***

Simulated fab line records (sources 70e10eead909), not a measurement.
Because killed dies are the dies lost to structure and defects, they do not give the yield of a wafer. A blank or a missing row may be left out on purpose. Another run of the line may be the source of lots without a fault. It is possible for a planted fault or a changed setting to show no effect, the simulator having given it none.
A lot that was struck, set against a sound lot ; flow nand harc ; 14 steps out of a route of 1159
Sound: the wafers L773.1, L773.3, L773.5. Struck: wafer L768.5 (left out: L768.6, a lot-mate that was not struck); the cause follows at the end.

***

Once the records have been read, print them all again exactly.

■ **Response area**
Simulated fab line records (sources 70e10eead909), not a measurement.
Because killed dies are the dies lost to structure and defects, they do not give the yield of a wafer. A blank or a missing row may be left out on purpose. Another run of the line may be the source of lots without a fault. It is possible for a planted fault or a changed setting to show no effect, the simulator having given it none.
A lot that was struck, set against a sound lot ; flow nand harc ; 14 steps out of a route of 1159
Sound: the wafers L773.1, L773.3, L773.5. Struck: wafer L768.5 (left out: L768.6, a lot-mate that was not struck); the cause follows at the end.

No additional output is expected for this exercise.